Once you reach the line containing "step 8, PEB (KrF resist, 135 C, 90 s)" in the entries below, write out that line and each one after it down to the line containing "step 10, ETCH", exactly and with nothing added.

—————
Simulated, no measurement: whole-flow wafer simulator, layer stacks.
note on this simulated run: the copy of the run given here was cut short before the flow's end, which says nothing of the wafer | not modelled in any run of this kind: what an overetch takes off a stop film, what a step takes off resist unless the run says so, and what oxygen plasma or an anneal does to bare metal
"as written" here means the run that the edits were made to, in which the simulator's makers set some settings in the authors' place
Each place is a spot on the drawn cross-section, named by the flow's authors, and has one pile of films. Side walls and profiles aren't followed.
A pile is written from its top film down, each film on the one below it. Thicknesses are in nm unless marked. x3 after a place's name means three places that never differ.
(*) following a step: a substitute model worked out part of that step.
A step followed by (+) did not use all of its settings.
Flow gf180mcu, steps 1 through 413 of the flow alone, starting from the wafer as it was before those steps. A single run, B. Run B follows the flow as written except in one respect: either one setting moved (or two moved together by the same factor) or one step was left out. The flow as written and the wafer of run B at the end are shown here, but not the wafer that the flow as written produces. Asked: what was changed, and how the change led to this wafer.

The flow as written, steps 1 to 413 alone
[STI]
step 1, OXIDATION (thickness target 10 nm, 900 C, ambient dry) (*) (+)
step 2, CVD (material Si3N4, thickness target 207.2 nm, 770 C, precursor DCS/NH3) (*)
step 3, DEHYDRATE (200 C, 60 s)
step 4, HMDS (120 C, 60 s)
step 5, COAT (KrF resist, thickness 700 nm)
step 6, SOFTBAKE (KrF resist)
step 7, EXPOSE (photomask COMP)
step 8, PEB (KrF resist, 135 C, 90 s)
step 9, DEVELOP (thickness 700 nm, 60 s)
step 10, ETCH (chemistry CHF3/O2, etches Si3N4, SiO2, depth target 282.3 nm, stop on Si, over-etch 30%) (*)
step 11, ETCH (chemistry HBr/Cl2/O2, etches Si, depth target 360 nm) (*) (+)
—————

--- YOUR SOLUTION ---
step 8, PEB (KrF resist, 135 C, 90 s)
step 9, DEVELOP (thickness 700 nm, 60 s)
step 10, ETCH (chemistry CHF3/O2, etches Si3N4, SiO2, depth target 282.3 nm, stop on Si, over-etch 30%) (*)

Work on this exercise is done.